== Work task ==
Your response should consist of the lines below, printed exactly.

====== The data

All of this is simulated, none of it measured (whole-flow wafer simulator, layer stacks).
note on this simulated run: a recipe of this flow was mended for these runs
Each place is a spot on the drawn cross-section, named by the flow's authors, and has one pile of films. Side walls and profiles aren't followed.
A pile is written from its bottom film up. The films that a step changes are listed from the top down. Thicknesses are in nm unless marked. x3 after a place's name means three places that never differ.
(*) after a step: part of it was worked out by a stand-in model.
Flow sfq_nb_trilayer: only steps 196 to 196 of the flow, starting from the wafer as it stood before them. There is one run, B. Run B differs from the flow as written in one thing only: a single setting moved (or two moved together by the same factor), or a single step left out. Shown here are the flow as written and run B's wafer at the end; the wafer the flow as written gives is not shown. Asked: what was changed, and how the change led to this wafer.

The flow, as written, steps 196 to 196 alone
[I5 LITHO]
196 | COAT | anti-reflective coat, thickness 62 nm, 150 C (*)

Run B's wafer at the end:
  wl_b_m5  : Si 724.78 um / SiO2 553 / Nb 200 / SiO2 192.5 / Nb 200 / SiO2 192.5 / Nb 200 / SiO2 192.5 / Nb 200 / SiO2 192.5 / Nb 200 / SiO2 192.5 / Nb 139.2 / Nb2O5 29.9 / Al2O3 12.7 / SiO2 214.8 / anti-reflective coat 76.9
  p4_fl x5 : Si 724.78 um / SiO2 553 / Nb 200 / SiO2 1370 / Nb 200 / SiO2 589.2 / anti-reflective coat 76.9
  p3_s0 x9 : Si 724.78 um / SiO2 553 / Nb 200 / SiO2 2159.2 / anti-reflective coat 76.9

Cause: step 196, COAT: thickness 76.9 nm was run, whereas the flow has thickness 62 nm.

============

== Written answer ==
All of this is simulated, none of it measured (whole-flow wafer simulator, layer stacks).
note on this simulated run: a recipe of this flow was mended for these runs
Each place is a spot on the drawn cross-section, named by the flow's authors, and has one pile of films. Side walls and profiles aren't followed.
A pile is written from its bottom film up. The films that a step changes are listed from the top down. Thicknesses are in nm unless marked. x3 after a place's name means three places that never differ.
(*) after a step: part of it was worked out by a stand-in model.
Flow sfq_nb_trilayer: only steps 196 to 196 of the flow, starting from the wafer as it stood before them. There is one run, B. Run B differs from the flow as written in one thing only: a single setting moved (or two moved together by the same factor), or a single step left out. Shown here are the flow as written and run B's wafer at the end; the wafer the flow as written gives is not shown. Asked: what was changed, and how the change led to this wafer.

The flow, as written, steps 196 to 196 alone
[I5 LITHO]
196 | COAT | anti-reflective coat, thickness 62 nm, 150 C (*)

Run B's wafer at the end:
  wl_b_m5  : Si 724.78 um / SiO2 553 / Nb 200 / SiO2 192.5 / Nb 200 / SiO2 192.5 / Nb 200 / SiO2 192.5 / Nb 200 / SiO2 192.5 / Nb 200 / SiO2 192.5 / Nb 139.2 / Nb2O5 29.9 / Al2O3 12.7 / SiO2 214.8 / anti-reflective coat 76.9
  p4_fl x5 : Si 724.78 um / SiO2 553 / Nb 200 / SiO2 1370 / Nb 200 / SiO2 589.2 / anti-reflective coat 76.9
  p3_s0 x9 : Si 724.78 um / SiO2 553 / Nb 200 / SiO2 2159.2 / anti-reflective coat 76.9

Cause: step 196, COAT: thickness 76.9 nm was run, whereas the flow has thickness 62 nm.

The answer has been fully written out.